START RECORD SET

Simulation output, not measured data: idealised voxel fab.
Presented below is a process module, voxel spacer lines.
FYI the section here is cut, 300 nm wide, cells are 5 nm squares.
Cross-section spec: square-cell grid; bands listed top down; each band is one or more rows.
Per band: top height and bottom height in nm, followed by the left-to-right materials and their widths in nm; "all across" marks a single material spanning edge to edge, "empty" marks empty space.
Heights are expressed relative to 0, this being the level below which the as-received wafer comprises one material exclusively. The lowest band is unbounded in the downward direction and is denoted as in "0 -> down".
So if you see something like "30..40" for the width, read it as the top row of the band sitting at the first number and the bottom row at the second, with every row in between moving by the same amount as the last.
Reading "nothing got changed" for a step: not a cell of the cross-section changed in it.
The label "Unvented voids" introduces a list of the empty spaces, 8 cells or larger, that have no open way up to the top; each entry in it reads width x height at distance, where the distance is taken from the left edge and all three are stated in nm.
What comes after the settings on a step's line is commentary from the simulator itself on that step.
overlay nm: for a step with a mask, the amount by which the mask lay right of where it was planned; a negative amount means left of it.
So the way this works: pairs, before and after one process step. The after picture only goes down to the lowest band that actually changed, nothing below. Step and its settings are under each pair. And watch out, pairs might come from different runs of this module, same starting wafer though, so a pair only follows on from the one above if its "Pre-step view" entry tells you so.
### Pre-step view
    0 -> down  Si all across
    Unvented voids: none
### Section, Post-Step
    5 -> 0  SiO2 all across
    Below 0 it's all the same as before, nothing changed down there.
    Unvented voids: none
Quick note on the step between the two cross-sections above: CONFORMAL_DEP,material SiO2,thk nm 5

END RECORD SET

ACTION ITEM:
The data above should be returned exactly as written.

YOUR SOLUTION:
Simulation output, not measured data: idealised voxel fab.
Presented below is a process module, voxel spacer lines.
FYI the section here is cut, 300 nm wide, cells are 5 nm squares.
Cross-section spec: square-cell grid; bands listed top down; each band is one or more rows.
Per band: top height and bottom height in nm, followed by the left-to-right materials and their widths in nm; "all across" marks a single material spanning edge to edge, "empty" marks empty space.
Heights are expressed relative to 0, this being the level below which the as-received wafer comprises one material exclusively. The lowest band is unbounded in the downward direction and is denoted as in "0 -> down".
So if you see something like "30..40" for the width, read it as the top row of the band sitting at the first number and the bottom row at the second, with every row in between moving by the same amount as the last.
Reading "nothing got changed" for a step: not a cell of the cross-section changed in it.
The label "Unvented voids" introduces a list of the empty spaces, 8 cells or larger, that have no open way up to the top; each entry in it reads width x height at distance, where the distance is taken from the left edge and all three are stated in nm.
What comes after the settings on a step's line is commentary from the simulator itself on that step.
overlay nm: for a step with a mask, the amount by which the mask lay right of where it was planned; a negative amount means left of it.
So the way this works: pairs, before and after one process step. The after picture only goes down to the lowest band that actually changed, nothing below. Step and its settings are under each pair. And watch out, pairs might come from different runs of this module, same starting wafer though, so a pair only follows on from the one above if its "Pre-step view" entry tells you so.
### Pre-step view
    0 -> down  Si all across
    Unvented voids: none
### Section, Post-Step
    5 -> 0  SiO2 all across
    Below 0 it's all the same as before, nothing changed down there.
    Unvented voids: none
Quick note on the step between the two cross-sections above: CONFORMAL_DEP,material SiO2,thk nm 5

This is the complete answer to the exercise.